--- BRIEF ---
For this listing, the lines between the one holding "The half-height width" and the one holding "Exercise. A student", inclusive, must be set down exactly.

══ GIVEN DATA ══
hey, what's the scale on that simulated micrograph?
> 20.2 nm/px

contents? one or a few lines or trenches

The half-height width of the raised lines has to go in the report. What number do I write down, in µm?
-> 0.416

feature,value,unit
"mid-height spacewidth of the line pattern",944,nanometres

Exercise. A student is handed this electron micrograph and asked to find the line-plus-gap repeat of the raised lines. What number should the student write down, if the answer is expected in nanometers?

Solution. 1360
═══

--- RESULT ---
The half-height width of the raised lines has to go in the report. What number do I write down, in µm?
-> 0.416

feature,value,unit
"mid-height spacewidth of the line pattern",944,nanometres

Exercise. A student is handed this electron micrograph and asked to find the line-plus-gap repeat of the raised lines. What number should the student write down, if the answer is expected in nanometers?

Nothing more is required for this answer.